Return only the lines running from the top of the entries to the line with "6 | SOFTBAKE | KrF resist", inclusive, exactly as written.

____________________

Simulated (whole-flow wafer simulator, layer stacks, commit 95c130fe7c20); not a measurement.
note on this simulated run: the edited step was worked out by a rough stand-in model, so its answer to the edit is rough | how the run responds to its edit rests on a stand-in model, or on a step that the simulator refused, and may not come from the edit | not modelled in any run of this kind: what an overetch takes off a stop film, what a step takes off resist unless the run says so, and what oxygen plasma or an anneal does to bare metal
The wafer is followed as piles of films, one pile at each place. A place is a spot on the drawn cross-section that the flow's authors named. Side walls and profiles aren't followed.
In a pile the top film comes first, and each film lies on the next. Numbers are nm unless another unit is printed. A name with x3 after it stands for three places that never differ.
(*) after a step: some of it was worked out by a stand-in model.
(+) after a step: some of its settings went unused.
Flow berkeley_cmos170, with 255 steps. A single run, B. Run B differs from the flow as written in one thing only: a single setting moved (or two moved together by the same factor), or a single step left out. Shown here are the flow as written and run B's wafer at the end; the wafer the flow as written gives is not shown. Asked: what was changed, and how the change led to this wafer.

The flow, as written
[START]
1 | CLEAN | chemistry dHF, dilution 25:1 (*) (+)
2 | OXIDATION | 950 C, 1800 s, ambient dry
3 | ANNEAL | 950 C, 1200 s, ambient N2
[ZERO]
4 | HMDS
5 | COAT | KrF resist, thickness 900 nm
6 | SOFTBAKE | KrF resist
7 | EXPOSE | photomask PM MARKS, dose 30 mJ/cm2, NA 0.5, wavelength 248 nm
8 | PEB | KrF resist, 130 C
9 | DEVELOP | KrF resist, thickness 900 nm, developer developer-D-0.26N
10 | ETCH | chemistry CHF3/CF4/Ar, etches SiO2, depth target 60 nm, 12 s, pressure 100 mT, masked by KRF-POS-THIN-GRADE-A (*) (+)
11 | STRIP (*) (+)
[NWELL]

____________________

## Problem solution
Simulated (whole-flow wafer simulator, layer stacks, commit 95c130fe7c20); not a measurement.
note on this simulated run: the edited step was worked out by a rough stand-in model, so its answer to the edit is rough | how the run responds to its edit rests on a stand-in model, or on a step that the simulator refused, and may not come from the edit | not modelled in any run of this kind: what an overetch takes off a stop film, what a step takes off resist unless the run says so, and what oxygen plasma or an anneal does to bare metal
The wafer is followed as piles of films, one pile at each place. A place is a spot on the drawn cross-section that the flow's authors named. Side walls and profiles aren't followed.
In a pile the top film comes first, and each film lies on the next. Numbers are nm unless another unit is printed. A name with x3 after it stands for three places that never differ.
(*) after a step: some of it was worked out by a stand-in model.
(+) after a step: some of its settings went unused.
Flow berkeley_cmos170, with 255 steps. A single run, B. Run B differs from the flow as written in one thing only: a single setting moved (or two moved together by the same factor), or a single step left out. Shown here are the flow as written and run B's wafer at the end; the wafer the flow as written gives is not shown. Asked: what was changed, and how the change led to this wafer.

The flow, as written
[START]
1 | CLEAN | chemistry dHF, dilution 25:1 (*) (+)
2 | OXIDATION | 950 C, 1800 s, ambient dry
3 | ANNEAL | 950 C, 1200 s, ambient N2
[ZERO]
4 | HMDS
5 | COAT | KrF resist, thickness 900 nm
6 | SOFTBAKE | KrF resist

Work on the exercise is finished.